Required action |
All that is wanted is a word-for-word copy of the data from its first line to the line containing "Log of one tool: vacuum", both included.

Data section |
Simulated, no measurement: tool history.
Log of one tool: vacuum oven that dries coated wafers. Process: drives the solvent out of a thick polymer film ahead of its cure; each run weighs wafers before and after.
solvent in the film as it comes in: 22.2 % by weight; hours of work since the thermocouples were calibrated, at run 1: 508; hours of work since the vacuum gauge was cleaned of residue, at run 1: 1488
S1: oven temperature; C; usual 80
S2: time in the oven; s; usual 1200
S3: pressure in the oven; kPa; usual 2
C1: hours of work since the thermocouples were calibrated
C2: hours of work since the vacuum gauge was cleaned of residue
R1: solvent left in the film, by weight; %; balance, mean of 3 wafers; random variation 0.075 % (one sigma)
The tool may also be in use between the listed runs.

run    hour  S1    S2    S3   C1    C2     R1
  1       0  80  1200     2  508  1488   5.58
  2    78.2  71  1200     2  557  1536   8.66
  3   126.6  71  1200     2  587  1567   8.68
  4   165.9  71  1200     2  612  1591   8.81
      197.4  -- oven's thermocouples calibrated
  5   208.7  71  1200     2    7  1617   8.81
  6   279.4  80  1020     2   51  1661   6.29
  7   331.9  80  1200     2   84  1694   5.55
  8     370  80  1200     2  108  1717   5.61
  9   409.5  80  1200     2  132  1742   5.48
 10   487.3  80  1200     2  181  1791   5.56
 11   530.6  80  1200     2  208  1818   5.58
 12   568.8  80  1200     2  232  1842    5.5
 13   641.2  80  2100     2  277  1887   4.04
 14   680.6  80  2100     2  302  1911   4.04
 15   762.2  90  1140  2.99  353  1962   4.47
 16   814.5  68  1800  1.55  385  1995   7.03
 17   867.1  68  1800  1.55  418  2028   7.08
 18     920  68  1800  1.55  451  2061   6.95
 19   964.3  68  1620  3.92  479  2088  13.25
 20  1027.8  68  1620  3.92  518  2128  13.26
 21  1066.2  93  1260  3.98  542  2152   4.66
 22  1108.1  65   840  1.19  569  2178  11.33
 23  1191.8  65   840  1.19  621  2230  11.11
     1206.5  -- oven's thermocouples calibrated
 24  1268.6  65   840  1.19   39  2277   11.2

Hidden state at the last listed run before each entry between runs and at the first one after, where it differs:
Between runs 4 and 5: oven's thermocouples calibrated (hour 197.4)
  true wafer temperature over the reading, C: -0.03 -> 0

Written answer |
Simulated, no measurement: tool history.
Log of one tool: vacuum oven that dries coated wafers. Process: drives the solvent out of a thick polymer film ahead of its cure; each run weighs wafers before and after.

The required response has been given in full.